• _DATA RECORDS_:
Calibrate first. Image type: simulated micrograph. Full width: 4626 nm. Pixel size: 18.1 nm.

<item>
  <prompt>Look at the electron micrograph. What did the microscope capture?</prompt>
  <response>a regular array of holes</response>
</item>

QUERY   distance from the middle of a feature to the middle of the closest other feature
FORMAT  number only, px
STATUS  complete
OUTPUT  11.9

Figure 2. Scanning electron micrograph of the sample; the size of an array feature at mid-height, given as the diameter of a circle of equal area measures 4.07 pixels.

• _WORK REQUEST_:
Your task is to reproduce the entries exactly, starting at the first line and ending with the line containing "closest other feature".

• _EXERCISE OUTPUT_:
Calibrate first. Image type: simulated micrograph. Full width: 4626 nm. Pixel size: 18.1 nm.

<item>
  <prompt>Look at the electron micrograph. What did the microscope capture?</prompt>
  <response>a regular array of holes</response>
</item>

QUERY   distance from the middle of a feature to the middle of the closest other feature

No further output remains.